Start of Excerpted data
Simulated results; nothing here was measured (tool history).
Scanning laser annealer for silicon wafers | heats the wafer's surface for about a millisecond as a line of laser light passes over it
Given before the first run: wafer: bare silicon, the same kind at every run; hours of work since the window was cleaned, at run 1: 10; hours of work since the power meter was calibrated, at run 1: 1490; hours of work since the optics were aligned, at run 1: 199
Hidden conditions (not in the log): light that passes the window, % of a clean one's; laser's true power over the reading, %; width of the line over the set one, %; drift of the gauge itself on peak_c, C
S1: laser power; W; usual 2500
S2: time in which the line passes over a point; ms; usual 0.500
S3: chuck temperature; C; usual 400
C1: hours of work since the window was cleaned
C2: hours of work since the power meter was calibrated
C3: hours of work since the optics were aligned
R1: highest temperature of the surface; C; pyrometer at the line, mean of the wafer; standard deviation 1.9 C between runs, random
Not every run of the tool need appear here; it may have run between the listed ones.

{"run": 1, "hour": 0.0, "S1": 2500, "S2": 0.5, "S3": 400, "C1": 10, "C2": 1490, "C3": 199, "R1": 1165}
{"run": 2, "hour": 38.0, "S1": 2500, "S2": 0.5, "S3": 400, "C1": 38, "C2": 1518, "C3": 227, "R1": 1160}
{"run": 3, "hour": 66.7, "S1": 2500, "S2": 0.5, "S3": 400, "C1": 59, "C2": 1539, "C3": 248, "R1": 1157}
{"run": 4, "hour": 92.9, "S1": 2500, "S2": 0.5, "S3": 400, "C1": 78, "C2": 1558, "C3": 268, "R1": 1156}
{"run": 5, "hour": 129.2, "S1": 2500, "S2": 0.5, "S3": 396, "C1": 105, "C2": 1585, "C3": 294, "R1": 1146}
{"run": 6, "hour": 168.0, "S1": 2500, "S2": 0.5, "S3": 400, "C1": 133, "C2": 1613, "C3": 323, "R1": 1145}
End of Excerpted data

Exercise: Using the listing above, copy exactly the line that contains "C3: hours of", the line that contains "Not every run", and each line that falls between them.

Exercise response:
C3: hours of work since the optics were aligned
R1: highest temperature of the surface; C; pyrometer at the line, mean of the wafer; standard deviation 1.9 C between runs, random
Not every run of the tool need appear here; it may have run between the listed ones.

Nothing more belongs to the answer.